Given entries:
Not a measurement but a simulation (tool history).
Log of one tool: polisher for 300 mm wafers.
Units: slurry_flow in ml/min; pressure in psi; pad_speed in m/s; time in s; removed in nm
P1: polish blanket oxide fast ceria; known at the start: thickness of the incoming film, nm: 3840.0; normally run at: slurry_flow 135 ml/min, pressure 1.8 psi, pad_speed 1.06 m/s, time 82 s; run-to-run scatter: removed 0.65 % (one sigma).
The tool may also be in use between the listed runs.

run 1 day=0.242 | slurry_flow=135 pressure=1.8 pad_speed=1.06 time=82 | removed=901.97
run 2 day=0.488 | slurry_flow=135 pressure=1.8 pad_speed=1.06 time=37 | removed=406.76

Exercise: Exactly as given, please retype all the entries.

Your response:
Not a measurement but a simulation (tool history).
Log of one tool: polisher for 300 mm wafers.
Units: slurry_flow in ml/min; pressure in psi; pad_speed in m/s; time in s; removed in nm
P1: polish blanket oxide fast ceria; known at the start: thickness of the incoming film, nm: 3840.0; normally run at: slurry_flow 135 ml/min, pressure 1.8 psi, pad_speed 1.06 m/s, time 82 s; run-to-run scatter: removed 0.65 % (one sigma).
The tool may also be in use between the listed runs.

run 1 day=0.242 | slurry_flow=135 pressure=1.8 pad_speed=1.06 time=82 | removed=901.97
run 2 day=0.488 | slurry_flow=135 pressure=1.8 pad_speed=1.06 time=37 | removed=406.76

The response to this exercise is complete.